**Work item**
Copy out all the records, word for word.

[[ Material shown, beginning ]]

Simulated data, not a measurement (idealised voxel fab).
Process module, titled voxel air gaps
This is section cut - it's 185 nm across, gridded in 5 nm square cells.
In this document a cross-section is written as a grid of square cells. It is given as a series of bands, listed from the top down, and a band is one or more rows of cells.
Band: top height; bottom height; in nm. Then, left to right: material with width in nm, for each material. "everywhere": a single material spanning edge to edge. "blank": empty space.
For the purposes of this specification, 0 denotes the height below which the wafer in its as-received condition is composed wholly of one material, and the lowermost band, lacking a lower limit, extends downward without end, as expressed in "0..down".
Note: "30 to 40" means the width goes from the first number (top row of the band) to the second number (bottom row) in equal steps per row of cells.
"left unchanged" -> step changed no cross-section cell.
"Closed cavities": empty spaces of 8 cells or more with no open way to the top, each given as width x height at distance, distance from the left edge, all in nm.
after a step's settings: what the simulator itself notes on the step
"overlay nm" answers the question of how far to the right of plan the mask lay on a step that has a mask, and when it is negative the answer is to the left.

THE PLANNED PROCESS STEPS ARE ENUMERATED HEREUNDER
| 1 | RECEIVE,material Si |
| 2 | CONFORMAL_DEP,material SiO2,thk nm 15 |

[[ Material shown, end ]]

**Task result**
Simulated data, not a measurement (idealised voxel fab).
Process module, titled voxel air gaps
This is section cut - it's 185 nm across, gridded in 5 nm square cells.
In this document a cross-section is written as a grid of square cells. It is given as a series of bands, listed from the top down, and a band is one or more rows of cells.
Band: top height; bottom height; in nm. Then, left to right: material with width in nm, for each material. "everywhere": a single material spanning edge to edge. "blank": empty space.
For the purposes of this specification, 0 denotes the height below which the wafer in its as-received condition is composed wholly of one material, and the lowermost band, lacking a lower limit, extends downward without end, as expressed in "0..down".
Note: "30 to 40" means the width goes from the first number (top row of the band) to the second number (bottom row) in equal steps per row of cells.
"left unchanged" -> step changed no cross-section cell.
"Closed cavities": empty spaces of 8 cells or more with no open way to the top, each given as width x height at distance, distance from the left edge, all in nm.
after a step's settings: what the simulator itself notes on the step
"overlay nm" answers the question of how far to the right of plan the mask lay on a step that has a mask, and when it is negative the answer is to the left.

THE PLANNED PROCESS STEPS ARE ENUMERATED HEREUNDER
| 1 | RECEIVE,material Si |
| 2 | CONFORMAL_DEP,material SiO2,thk nm 15 |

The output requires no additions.